● RECORDS SUPPLIED:
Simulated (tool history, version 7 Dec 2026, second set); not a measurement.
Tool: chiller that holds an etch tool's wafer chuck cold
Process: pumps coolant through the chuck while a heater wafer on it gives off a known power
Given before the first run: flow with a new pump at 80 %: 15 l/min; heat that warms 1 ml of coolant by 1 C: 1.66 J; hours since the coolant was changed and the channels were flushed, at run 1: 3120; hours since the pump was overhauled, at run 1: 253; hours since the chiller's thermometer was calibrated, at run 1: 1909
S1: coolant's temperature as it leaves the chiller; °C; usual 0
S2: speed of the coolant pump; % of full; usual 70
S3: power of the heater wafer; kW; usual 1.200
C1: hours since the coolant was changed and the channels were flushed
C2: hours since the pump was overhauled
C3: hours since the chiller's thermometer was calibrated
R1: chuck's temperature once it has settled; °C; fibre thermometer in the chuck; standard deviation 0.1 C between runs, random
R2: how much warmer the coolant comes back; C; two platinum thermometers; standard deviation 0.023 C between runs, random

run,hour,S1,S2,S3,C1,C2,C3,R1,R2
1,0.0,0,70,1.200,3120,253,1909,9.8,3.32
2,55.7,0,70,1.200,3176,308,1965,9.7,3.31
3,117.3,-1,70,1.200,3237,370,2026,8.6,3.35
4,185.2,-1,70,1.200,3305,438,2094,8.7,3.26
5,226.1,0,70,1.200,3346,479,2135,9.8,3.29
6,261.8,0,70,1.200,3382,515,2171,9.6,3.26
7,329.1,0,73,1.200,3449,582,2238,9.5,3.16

● REQUIREMENT:
Set down, exactly as they stand above, the lines starting with the line with "S1: coolant's temperature" and going on through the line with "6,261.8,0,70,1.200,3382,515,2171,9.6,3.26", and no others.

● TASK RESPONSE:
S1: coolant's temperature as it leaves the chiller; °C; usual 0
S2: speed of the coolant pump; % of full; usual 70
S3: power of the heater wafer; kW; usual 1.200
C1: hours since the coolant was changed and the channels were flushed
C2: hours since the pump was overhauled
C3: hours since the chiller's thermometer was calibrated
R1: chuck's temperature once it has settled; °C; fibre thermometer in the chuck; standard deviation 0.1 C between runs, random
R2: how much warmer the coolant comes back; C; two platinum thermometers; standard deviation 0.023 C between runs, random

run,hour,S1,S2,S3,C1,C2,C3,R1,R2
1,0.0,0,70,1.200,3120,253,1909,9.8,3.32
2,55.7,0,70,1.200,3176,308,1965,9.7,3.31
3,117.3,-1,70,1.200,3237,370,2026,8.6,3.35
4,185.2,-1,70,1.200,3305,438,2094,8.7,3.26
5,226.1,0,70,1.200,3346,479,2135,9.8,3.29
6,261.8,0,70,1.200,3382,515,2171,9.6,3.26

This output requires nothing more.